◆ **WORK INSTRUCTION**:
When you reach the line containing "The circle-equivalent diameter" in the records below, start copying exactly, and stop once you have copied the line containing "The shortest centre-to-centre".

◆ **SOURCE INFORMATION**:
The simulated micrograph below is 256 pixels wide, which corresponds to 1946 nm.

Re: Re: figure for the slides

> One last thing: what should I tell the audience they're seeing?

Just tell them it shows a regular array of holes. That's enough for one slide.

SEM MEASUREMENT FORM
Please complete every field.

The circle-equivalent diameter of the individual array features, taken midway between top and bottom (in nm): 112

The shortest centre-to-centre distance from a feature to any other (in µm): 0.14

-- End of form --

◆ **ANSWER AREA**:
The circle-equivalent diameter of the individual array features, taken midway between top and bottom (in nm): 112

The shortest centre-to-centre distance from a feature to any other (in µm): 0.14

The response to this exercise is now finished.